======== Data provided

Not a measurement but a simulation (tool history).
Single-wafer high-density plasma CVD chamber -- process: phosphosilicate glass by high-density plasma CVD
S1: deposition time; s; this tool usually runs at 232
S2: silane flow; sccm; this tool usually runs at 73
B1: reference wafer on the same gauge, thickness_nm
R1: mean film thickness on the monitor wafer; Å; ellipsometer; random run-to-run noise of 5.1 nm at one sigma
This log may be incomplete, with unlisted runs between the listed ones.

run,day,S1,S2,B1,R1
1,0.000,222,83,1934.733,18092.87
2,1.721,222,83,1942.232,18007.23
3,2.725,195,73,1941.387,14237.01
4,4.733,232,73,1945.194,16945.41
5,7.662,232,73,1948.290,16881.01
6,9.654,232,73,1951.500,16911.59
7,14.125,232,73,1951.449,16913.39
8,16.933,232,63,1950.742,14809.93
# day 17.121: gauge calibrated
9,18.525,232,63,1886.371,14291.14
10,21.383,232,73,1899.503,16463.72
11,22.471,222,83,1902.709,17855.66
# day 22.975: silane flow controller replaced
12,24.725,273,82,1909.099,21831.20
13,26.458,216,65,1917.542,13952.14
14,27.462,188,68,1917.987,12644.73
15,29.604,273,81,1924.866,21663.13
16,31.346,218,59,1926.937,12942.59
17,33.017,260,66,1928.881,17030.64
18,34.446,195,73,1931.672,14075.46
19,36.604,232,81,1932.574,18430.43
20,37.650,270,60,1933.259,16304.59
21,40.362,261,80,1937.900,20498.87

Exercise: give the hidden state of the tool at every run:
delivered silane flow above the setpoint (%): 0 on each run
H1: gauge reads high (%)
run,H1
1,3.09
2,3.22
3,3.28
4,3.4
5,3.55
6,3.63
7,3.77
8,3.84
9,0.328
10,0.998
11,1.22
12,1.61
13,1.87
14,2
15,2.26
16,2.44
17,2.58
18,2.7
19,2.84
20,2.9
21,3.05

================

Brief:
Please retype the listing word for word, from its first line through the line containing "12,24.725,273,82,1909.099,21831.20", and add nothing else.

Your solution:
Not a measurement but a simulation (tool history).
Single-wafer high-density plasma CVD chamber -- process: phosphosilicate glass by high-density plasma CVD
S1: deposition time; s; this tool usually runs at 232
S2: silane flow; sccm; this tool usually runs at 73
B1: reference wafer on the same gauge, thickness_nm
R1: mean film thickness on the monitor wafer; Å; ellipsometer; random run-to-run noise of 5.1 nm at one sigma
This log may be incomplete, with unlisted runs between the listed ones.

run,day,S1,S2,B1,R1
1,0.000,222,83,1934.733,18092.87
2,1.721,222,83,1942.232,18007.23
3,2.725,195,73,1941.387,14237.01
4,4.733,232,73,1945.194,16945.41
5,7.662,232,73,1948.290,16881.01
6,9.654,232,73,1951.500,16911.59
7,14.125,232,73,1951.449,16913.39
8,16.933,232,63,1950.742,14809.93
# day 17.121: gauge calibrated
9,18.525,232,63,1886.371,14291.14
10,21.383,232,73,1899.503,16463.72
11,22.471,222,83,1902.709,17855.66
# day 22.975: silane flow controller replaced
12,24.725,273,82,1909.099,21831.20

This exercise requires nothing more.